Extracted material:
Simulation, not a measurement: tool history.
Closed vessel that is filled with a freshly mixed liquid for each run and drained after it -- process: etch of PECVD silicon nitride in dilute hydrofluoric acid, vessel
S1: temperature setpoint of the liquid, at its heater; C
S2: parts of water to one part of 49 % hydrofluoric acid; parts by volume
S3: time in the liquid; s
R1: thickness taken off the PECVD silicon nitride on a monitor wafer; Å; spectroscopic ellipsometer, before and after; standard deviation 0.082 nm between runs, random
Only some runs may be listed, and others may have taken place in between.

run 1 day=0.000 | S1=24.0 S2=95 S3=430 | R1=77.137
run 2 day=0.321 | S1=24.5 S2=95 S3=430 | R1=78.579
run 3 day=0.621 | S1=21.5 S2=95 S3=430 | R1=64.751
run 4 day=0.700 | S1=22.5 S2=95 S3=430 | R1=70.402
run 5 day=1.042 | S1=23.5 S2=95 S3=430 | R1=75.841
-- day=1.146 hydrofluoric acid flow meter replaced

Work item:
Please write out the records above once more, exactly and completely.

Reply:
Simulation, not a measurement: tool history.
Closed vessel that is filled with a freshly mixed liquid for each run and drained after it -- process: etch of PECVD silicon nitride in dilute hydrofluoric acid, vessel
S1: temperature setpoint of the liquid, at its heater; C
S2: parts of water to one part of 49 % hydrofluoric acid; parts by volume
S3: time in the liquid; s
R1: thickness taken off the PECVD silicon nitride on a monitor wafer; Å; spectroscopic ellipsometer, before and after; standard deviation 0.082 nm between runs, random
Only some runs may be listed, and others may have taken place in between.

run 1 day=0.000 | S1=24.0 S2=95 S3=430 | R1=77.137
run 2 day=0.321 | S1=24.5 S2=95 S3=430 | R1=78.579
run 3 day=0.621 | S1=21.5 S2=95 S3=430 | R1=64.751
run 4 day=0.700 | S1=22.5 S2=95 S3=430 | R1=70.402
run 5 day=1.042 | S1=23.5 S2=95 S3=430 | R1=75.841
-- day=1.146 hydrofluoric acid flow meter replaced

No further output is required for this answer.